**Extracted data**.
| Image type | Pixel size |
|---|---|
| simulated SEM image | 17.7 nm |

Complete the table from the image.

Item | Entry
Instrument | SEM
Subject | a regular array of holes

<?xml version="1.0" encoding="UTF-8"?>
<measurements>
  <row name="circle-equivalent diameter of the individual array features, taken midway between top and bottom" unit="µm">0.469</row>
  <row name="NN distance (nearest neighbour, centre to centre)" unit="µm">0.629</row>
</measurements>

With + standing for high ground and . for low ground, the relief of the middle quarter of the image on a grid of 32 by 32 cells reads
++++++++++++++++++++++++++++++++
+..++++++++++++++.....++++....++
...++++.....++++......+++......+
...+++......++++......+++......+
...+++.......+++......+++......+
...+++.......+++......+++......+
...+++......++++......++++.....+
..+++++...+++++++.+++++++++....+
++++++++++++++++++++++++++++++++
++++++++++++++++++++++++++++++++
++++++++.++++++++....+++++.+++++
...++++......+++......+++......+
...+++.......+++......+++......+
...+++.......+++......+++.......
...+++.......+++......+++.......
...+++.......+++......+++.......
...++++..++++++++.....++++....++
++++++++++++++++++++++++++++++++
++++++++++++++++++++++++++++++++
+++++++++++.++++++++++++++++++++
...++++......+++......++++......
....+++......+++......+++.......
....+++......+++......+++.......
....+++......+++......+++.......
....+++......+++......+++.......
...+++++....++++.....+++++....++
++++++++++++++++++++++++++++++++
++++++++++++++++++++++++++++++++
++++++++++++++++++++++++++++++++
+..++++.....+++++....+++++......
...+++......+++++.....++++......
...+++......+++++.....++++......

**Requirement**.
All that belongs in the answer is the lines from the start of the entries above through the line containing "<measurements>", each given exactly.

**Worked solution**.
| Image type | Pixel size |
|---|---|
| simulated SEM image | 17.7 nm |

Complete the table from the image.

Item | Entry
Instrument | SEM
Subject | a regular array of holes

<?xml version="1.0" encoding="UTF-8"?>
<measurements>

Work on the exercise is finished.